_Activity_
In the listing below, a line holding "45 | DEVELOP | 45 s" and a line holding "56 | DEVELOP | 45 s" mark the range. Retype both exactly, with all lines between them.

_Records shown_

=====

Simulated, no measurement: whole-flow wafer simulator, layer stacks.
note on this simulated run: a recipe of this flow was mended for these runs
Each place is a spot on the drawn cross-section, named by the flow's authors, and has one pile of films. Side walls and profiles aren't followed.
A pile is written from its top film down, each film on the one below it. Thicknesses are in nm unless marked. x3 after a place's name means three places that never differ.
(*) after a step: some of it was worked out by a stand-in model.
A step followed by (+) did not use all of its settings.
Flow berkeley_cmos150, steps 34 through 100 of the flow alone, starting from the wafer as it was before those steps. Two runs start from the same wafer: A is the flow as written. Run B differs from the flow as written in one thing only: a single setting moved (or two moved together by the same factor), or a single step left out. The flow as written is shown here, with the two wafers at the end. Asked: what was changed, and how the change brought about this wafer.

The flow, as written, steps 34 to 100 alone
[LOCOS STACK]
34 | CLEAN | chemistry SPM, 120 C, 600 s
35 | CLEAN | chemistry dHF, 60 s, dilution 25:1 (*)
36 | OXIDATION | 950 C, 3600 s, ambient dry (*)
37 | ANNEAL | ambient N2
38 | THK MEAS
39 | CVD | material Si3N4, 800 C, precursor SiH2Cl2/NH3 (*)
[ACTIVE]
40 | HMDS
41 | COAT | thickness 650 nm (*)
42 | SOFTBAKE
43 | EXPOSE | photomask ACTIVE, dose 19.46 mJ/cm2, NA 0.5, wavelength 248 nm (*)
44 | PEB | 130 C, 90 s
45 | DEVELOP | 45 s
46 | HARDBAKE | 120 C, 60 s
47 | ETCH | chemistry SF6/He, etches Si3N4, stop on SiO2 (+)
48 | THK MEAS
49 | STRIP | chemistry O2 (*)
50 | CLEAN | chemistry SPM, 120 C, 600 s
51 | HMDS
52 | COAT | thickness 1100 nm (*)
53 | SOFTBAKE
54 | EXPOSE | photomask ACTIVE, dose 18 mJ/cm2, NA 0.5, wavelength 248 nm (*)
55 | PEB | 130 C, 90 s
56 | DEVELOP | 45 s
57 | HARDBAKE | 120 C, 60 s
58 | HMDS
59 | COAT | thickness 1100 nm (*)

=====

_Response_
45 | DEVELOP | 45 s
46 | HARDBAKE | 120 C, 60 s
47 | ETCH | chemistry SF6/He, etches Si3N4, stop on SiO2 (+)
48 | THK MEAS
49 | STRIP | chemistry O2 (*)
50 | CLEAN | chemistry SPM, 120 C, 600 s
51 | HMDS
52 | COAT | thickness 1100 nm (*)
53 | SOFTBAKE
54 | EXPOSE | photomask ACTIVE, dose 18 mJ/cm2, NA 0.5, wavelength 248 nm (*)
55 | PEB | 130 C, 90 s
56 | DEVELOP | 45 s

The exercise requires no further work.